• Work task
Look through the data below and extract, unchanged, the lines from the one that contains "cross-section cut | 230 nm wide | cells 5 nm" to the one that contains "1 op RECEIVE | material Si", both included.

[Dataset records]

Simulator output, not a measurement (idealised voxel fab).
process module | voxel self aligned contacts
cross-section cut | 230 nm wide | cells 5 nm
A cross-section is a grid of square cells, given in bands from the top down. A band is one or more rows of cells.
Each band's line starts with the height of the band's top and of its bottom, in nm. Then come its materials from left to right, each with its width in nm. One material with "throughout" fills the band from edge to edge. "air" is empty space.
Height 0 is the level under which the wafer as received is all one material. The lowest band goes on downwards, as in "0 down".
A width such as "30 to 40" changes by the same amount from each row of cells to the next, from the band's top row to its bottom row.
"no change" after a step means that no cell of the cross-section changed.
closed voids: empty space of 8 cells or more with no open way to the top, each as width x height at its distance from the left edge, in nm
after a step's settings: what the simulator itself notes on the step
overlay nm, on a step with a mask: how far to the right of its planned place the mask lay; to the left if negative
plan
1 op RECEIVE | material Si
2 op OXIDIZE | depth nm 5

[/Dataset records]

• Task solution
cross-section cut | 230 nm wide | cells 5 nm
A cross-section is a grid of square cells, given in bands from the top down. A band is one or more rows of cells.
Each band's line starts with the height of the band's top and of its bottom, in nm. Then come its materials from left to right, each with its width in nm. One material with "throughout" fills the band from edge to edge. "air" is empty space.
Height 0 is the level under which the wafer as received is all one material. The lowest band goes on downwards, as in "0 down".
A width such as "30 to 40" changes by the same amount from each row of cells to the next, from the band's top row to its bottom row.
"no change" after a step means that no cell of the cross-section changed.
closed voids: empty space of 8 cells or more with no open way to the top, each as width x height at its distance from the left edge, in nm
after a step's settings: what the simulator itself notes on the step
overlay nm, on a step with a mask: how far to the right of its planned place the mask lay; to the left if negative
plan
1 op RECEIVE | material Si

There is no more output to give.